*Exercise*
Provide the data again exactly, including every line that follows.

• • •

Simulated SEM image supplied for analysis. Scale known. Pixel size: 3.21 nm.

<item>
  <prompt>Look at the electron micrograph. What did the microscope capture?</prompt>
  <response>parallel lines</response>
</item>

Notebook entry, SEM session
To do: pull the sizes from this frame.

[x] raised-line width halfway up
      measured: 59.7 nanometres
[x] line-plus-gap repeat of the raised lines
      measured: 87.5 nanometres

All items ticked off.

• • •

*Task result*
Simulated SEM image supplied for analysis. Scale known. Pixel size: 3.21 nm.

<item>
  <prompt>Look at the electron micrograph. What did the microscope capture?</prompt>
  <response>parallel lines</response>
</item>

Notebook entry, SEM session
To do: pull the sizes from this frame.

[x] raised-line width halfway up
      measured: 59.7 nanometres
[x] line-plus-gap repeat of the raised lines
      measured: 87.5 nanometres

All items ticked off.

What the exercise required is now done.